Study material:
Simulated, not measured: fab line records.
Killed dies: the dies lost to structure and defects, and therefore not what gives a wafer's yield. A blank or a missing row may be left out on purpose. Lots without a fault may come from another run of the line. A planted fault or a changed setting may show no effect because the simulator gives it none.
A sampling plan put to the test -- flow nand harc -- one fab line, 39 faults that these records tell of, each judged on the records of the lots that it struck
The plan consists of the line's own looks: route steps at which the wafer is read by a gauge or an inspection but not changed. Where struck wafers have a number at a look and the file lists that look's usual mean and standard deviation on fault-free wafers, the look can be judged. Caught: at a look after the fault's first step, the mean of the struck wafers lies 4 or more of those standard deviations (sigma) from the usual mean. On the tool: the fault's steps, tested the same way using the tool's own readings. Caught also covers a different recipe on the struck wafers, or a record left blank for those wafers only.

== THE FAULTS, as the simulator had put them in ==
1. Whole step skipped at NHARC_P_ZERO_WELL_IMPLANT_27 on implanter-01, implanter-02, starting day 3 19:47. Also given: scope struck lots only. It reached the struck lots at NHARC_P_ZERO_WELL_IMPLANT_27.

Brief: Repeat exactly the lines above, starting with the first line of the records and finishing with the line holding "Killed dies: the". Add no other line.

Exercise solution:
Simulated, not measured: fab line records.
Killed dies: the dies lost to structure and defects, and therefore not what gives a wafer's yield. A blank or a missing row may be left out on purpose. Lots without a fault may come from another run of the line. A planted fault or a changed setting may show no effect because the simulator gives it none.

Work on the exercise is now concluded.